- EXCERPTED RECORDS -
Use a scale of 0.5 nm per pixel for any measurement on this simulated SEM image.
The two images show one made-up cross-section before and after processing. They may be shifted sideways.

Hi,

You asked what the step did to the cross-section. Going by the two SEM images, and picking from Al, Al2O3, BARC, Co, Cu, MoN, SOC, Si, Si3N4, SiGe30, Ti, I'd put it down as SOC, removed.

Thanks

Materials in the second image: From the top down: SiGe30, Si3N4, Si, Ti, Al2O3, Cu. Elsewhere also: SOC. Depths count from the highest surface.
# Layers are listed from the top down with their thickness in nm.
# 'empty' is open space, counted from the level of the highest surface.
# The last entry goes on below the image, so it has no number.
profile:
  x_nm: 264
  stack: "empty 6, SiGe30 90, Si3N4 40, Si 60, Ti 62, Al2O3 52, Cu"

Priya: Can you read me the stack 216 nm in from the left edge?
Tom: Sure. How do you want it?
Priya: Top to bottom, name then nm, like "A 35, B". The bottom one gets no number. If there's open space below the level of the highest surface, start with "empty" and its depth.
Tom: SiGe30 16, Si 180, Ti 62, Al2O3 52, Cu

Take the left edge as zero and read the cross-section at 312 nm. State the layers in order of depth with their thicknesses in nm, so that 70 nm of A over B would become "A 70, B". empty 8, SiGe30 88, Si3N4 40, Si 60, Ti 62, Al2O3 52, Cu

- WORK ORDER -
Output the records above, each one exactly, with none left out.

- RESPONSE BOX -
Use a scale of 0.5 nm per pixel for any measurement on this simulated SEM image.
The two images show one made-up cross-section before and after processing. They may be shifted sideways.

Hi,

You asked what the step did to the cross-section. Going by the two SEM images, and picking from Al, Al2O3, BARC, Co, Cu, MoN, SOC, Si, Si3N4, SiGe30, Ti, I'd put it down as SOC, removed.

Thanks

Materials in the second image: From the top down: SiGe30, Si3N4, Si, Ti, Al2O3, Cu. Elsewhere also: SOC. Depths count from the highest surface.
# Layers are listed from the top down with their thickness in nm.
# 'empty' is open space, counted from the level of the highest surface.
# The last entry goes on below the image, so it has no number.
profile:
  x_nm: 264
  stack: "empty 6, SiGe30 90, Si3N4 40, Si 60, Ti 62, Al2O3 52, Cu"

Priya: Can you read me the stack 216 nm in from the left edge?
Tom: Sure. How do you want it?
Priya: Top to bottom, name then nm, like "A 35, B". The bottom one gets no number. If there's open space below the level of the highest surface, start with "empty" and its depth.
Tom: SiGe30 16, Si 180, Ti 62, Al2O3 52, Cu

Take the left edge as zero and read the cross-section at 312 nm. State the layers in order of depth with their thicknesses in nm, so that 70 nm of A over B would become "A 70, B". empty 8, SiGe30 88, Si3N4 40, Si 60, Ti 62, Al2O3 52, Cu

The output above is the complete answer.